─── Extracted information ───
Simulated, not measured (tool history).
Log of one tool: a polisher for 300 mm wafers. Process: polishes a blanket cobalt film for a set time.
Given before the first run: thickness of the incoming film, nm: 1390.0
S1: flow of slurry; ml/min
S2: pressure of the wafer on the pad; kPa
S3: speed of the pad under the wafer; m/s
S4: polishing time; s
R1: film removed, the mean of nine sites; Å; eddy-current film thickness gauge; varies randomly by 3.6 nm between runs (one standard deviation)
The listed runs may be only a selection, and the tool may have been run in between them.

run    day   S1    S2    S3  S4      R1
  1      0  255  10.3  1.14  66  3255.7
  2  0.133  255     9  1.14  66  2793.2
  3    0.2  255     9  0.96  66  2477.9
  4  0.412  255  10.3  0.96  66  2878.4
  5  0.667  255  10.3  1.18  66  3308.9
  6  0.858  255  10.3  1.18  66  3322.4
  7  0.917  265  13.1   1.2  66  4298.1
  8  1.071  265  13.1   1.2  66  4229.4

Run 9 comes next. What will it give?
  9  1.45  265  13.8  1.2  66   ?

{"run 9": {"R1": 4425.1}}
───

Task item:
Could you return, word for word, only the lines running from the first line of the material above to the line that contains "S1: flow of slurry; ml/min", inclusive?

Reply:
Simulated, not measured (tool history).
Log of one tool: a polisher for 300 mm wafers. Process: polishes a blanket cobalt film for a set time.
Given before the first run: thickness of the incoming film, nm: 1390.0
S1: flow of slurry; ml/min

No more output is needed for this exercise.